=== PROVIDED MATERIAL ===
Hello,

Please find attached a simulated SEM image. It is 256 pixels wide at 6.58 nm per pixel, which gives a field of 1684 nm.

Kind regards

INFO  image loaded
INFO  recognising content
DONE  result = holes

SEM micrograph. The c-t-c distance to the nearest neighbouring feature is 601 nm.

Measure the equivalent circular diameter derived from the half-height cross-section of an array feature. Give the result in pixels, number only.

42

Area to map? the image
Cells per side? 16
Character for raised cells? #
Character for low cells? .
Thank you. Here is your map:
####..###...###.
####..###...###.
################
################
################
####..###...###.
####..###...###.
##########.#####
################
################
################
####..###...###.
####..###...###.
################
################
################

=== BRIEF ===
Please give an exact restatement of only the lines from the beginning of the material above to the line with "SEM micrograph. The", inclusive.

=== EXPECTED ANSWER ===
Hello,

Please find attached a simulated SEM image. It is 256 pixels wide at 6.58 nm per pixel, which gives a field of 1684 nm.

Kind regards

INFO  image loaded
INFO  recognising content
DONE  result = holes

SEM micrograph. The c-t-c distance to the nearest neighbouring feature is 601 nm.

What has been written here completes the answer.